*** Opening of Information shown ***

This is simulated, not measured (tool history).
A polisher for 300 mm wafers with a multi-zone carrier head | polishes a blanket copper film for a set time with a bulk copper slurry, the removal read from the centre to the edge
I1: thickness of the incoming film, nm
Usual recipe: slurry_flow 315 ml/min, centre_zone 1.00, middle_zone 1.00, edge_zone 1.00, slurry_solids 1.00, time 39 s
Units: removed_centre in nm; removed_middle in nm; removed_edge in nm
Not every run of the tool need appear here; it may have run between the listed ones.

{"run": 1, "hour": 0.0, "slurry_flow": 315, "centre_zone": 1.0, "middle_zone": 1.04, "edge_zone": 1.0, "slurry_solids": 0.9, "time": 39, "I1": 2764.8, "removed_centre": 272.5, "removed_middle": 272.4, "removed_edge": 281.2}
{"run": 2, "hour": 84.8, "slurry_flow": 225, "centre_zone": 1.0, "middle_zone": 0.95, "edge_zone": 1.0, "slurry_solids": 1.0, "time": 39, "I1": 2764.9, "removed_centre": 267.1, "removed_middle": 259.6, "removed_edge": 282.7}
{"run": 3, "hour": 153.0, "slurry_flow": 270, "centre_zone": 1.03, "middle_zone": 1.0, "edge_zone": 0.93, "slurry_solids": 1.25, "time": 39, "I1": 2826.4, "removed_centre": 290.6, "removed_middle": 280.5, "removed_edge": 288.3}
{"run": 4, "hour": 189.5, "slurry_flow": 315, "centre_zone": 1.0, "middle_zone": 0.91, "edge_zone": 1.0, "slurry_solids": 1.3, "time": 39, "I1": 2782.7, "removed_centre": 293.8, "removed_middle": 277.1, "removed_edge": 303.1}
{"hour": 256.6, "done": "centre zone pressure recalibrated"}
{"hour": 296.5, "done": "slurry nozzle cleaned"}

*** Close of Information shown ***

### Requirement
Above are the records; please copy exactly their first line and each line after it through the line containing "A polisher for", and no line after that.

### Reply
This is simulated, not measured (tool history).
A polisher for 300 mm wafers with a multi-zone carrier head | polishes a blanket copper film for a set time with a bulk copper slurry, the removal read from the centre to the edge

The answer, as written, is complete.